────────────────────
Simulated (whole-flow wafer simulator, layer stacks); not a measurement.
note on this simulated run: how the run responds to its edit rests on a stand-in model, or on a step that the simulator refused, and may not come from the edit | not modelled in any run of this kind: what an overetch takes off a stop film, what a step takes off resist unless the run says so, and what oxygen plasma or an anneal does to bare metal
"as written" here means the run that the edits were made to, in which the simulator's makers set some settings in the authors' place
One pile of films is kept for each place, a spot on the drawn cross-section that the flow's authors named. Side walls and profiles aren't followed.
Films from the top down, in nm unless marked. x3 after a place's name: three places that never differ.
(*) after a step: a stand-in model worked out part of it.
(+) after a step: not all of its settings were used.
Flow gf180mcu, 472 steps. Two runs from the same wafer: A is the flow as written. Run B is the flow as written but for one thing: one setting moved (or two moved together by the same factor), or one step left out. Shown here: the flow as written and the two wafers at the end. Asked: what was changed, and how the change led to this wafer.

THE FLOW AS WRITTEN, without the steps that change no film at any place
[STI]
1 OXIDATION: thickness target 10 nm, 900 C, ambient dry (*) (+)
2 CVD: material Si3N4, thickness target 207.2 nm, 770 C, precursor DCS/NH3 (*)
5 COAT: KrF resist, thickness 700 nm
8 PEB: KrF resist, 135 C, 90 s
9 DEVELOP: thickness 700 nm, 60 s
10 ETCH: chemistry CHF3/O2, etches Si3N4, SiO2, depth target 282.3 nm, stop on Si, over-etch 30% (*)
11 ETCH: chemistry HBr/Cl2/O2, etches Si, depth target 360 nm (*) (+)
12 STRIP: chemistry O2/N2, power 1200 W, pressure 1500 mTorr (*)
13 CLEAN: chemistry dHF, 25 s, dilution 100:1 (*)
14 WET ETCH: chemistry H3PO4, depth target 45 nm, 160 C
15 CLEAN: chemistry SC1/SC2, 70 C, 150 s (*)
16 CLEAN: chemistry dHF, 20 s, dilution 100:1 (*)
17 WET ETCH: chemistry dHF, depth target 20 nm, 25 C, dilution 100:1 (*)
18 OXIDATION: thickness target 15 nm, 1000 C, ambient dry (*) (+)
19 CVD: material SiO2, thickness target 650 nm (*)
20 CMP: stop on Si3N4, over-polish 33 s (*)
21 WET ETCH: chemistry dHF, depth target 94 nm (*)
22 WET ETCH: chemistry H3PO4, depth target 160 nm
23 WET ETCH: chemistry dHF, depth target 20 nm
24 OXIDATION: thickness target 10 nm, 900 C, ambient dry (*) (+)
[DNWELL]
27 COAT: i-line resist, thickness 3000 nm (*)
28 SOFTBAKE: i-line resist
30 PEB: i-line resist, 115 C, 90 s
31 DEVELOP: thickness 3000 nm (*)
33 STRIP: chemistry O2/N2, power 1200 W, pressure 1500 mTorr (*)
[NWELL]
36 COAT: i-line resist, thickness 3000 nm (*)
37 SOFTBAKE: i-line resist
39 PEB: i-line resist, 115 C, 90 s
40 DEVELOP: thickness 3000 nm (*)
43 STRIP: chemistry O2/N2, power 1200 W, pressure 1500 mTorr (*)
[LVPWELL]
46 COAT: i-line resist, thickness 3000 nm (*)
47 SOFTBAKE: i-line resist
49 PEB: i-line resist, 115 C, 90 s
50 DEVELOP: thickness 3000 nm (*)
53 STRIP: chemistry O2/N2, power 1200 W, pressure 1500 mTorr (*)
────────────────────

→ Requirement: From the records above, print exactly the lines that run from the line with "43 STRIP: chemistry" to the line with "50 DEVELOP: thickness 3000 nm (*)", inclusive.

→ Exercise solution:
43 STRIP: chemistry O2/N2, power 1200 W, pressure 1500 mTorr (*)
[LVPWELL]
46 COAT: i-line resist, thickness 3000 nm (*)
47 SOFTBAKE: i-line resist
49 PEB: i-line resist, 115 C, 90 s
50 DEVELOP: thickness 3000 nm (*)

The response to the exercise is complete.